** Assignment **
Give back all the records below, unaltered.

***
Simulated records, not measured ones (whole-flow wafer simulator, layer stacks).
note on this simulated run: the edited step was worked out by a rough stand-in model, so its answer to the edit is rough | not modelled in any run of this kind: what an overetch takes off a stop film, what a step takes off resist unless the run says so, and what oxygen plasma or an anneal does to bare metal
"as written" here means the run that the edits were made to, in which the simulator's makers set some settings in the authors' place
***

** Exercise solution **
Simulated records, not measured ones (whole-flow wafer simulator, layer stacks).
note on this simulated run: the edited step was worked out by a rough stand-in model, so its answer to the edit is rough | not modelled in any run of this kind: what an overetch takes off a stop film, what a step takes off resist unless the run says so, and what oxygen plasma or an anneal does to bare metal
"as written" here means the run that the edits were made to, in which the simulator's makers set some settings in the authors' place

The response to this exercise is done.